Each line of the data must be copied exactly.

________________________________________

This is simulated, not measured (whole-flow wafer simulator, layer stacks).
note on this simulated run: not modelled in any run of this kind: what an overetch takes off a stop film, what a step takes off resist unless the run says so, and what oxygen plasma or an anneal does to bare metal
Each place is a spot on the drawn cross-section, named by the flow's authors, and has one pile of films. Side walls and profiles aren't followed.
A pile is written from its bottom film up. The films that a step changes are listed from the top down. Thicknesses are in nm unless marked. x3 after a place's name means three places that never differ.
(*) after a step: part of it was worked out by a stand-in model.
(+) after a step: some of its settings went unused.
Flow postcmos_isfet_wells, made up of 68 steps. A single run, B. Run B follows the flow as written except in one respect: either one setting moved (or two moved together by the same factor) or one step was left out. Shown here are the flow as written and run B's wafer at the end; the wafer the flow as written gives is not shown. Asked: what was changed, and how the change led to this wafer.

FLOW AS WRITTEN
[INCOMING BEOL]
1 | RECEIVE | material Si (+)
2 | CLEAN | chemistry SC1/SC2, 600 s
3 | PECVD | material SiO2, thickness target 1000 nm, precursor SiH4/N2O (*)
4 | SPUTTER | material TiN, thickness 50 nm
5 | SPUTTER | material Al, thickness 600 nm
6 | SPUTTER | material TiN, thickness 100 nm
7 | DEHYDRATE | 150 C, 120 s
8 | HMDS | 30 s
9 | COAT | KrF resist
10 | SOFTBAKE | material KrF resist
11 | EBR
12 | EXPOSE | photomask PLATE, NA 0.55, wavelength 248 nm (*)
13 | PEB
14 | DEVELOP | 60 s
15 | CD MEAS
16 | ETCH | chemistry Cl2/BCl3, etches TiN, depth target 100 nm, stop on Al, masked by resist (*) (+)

________________________________________

• Answer box:
This is simulated, not measured (whole-flow wafer simulator, layer stacks).
note on this simulated run: not modelled in any run of this kind: what an overetch takes off a stop film, what a step takes off resist unless the run says so, and what oxygen plasma or an anneal does to bare metal
Each place is a spot on the drawn cross-section, named by the flow's authors, and has one pile of films. Side walls and profiles aren't followed.
A pile is written from its bottom film up. The films that a step changes are listed from the top down. Thicknesses are in nm unless marked. x3 after a place's name means three places that never differ.
(*) after a step: part of it was worked out by a stand-in model.
(+) after a step: some of its settings went unused.
Flow postcmos_isfet_wells, made up of 68 steps. A single run, B. Run B follows the flow as written except in one respect: either one setting moved (or two moved together by the same factor) or one step was left out. Shown here are the flow as written and run B's wafer at the end; the wafer the flow as written gives is not shown. Asked: what was changed, and how the change led to this wafer.

FLOW AS WRITTEN
[INCOMING BEOL]
1 | RECEIVE | material Si (+)
2 | CLEAN | chemistry SC1/SC2, 600 s
3 | PECVD | material SiO2, thickness target 1000 nm, precursor SiH4/N2O (*)
4 | SPUTTER | material TiN, thickness 50 nm
5 | SPUTTER | material Al, thickness 600 nm
6 | SPUTTER | material TiN, thickness 100 nm
7 | DEHYDRATE | 150 C, 120 s
8 | HMDS | 30 s
9 | COAT | KrF resist
10 | SOFTBAKE | material KrF resist
11 | EBR
12 | EXPOSE | photomask PLATE, NA 0.55, wavelength 248 nm (*)
13 | PEB
14 | DEVELOP | 60 s
15 | CD MEAS
16 | ETCH | chemistry Cl2/BCl3, etches TiN, depth target 100 nm, stop on Al, masked by resist (*) (+)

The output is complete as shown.